↓

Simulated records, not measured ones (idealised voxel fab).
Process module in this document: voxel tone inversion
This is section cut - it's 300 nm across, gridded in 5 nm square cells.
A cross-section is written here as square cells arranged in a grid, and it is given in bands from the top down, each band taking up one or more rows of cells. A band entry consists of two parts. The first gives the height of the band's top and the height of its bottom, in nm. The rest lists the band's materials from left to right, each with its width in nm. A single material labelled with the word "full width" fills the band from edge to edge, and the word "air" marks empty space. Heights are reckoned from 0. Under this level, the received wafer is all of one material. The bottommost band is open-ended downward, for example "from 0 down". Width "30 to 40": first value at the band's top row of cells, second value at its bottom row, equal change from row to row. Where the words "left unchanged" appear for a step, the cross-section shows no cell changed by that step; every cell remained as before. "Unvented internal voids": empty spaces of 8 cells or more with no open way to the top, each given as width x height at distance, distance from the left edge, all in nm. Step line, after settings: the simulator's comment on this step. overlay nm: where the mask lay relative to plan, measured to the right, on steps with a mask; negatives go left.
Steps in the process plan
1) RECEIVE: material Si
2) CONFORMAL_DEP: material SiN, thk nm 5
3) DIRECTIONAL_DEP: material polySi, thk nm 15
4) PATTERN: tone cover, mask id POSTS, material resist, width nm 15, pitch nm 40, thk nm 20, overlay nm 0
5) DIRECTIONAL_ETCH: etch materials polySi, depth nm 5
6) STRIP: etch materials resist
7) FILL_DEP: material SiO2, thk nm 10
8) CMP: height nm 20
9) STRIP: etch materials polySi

↑

_Work order_
Restate, word for word and with nothing added, the lines from the first line of the listing through the one where "This is section" stands.

_Task answer_
Simulated records, not measured ones (idealised voxel fab).
Process module in this document: voxel tone inversion
This is section cut - it's 300 nm across, gridded in 5 nm square cells.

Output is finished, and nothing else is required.